-------- DATA TO EXAMINE --------

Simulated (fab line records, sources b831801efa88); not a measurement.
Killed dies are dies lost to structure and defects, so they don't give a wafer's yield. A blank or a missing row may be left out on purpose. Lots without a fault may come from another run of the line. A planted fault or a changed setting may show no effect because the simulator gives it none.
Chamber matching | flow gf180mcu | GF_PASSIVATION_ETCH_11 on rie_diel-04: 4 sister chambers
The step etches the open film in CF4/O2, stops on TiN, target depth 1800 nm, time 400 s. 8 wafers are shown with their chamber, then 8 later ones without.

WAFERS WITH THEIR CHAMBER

--------

All records shown above need to be written out again verbatim.

_SOLUTION_
Simulated (fab line records, sources b831801efa88); not a measurement.
Killed dies are dies lost to structure and defects, so they don't give a wafer's yield. A blank or a missing row may be left out on purpose. Lots without a fault may come from another run of the line. A planted fault or a changed setting may show no effect because the simulator gives it none.
Chamber matching | flow gf180mcu | GF_PASSIVATION_ETCH_11 on rie_diel-04: 4 sister chambers
The step etches the open film in CF4/O2, stops on TiN, target depth 1800 nm, time 400 s. 8 wafers are shown with their chamber, then 8 later ones without.

WAFERS WITH THEIR CHAMBER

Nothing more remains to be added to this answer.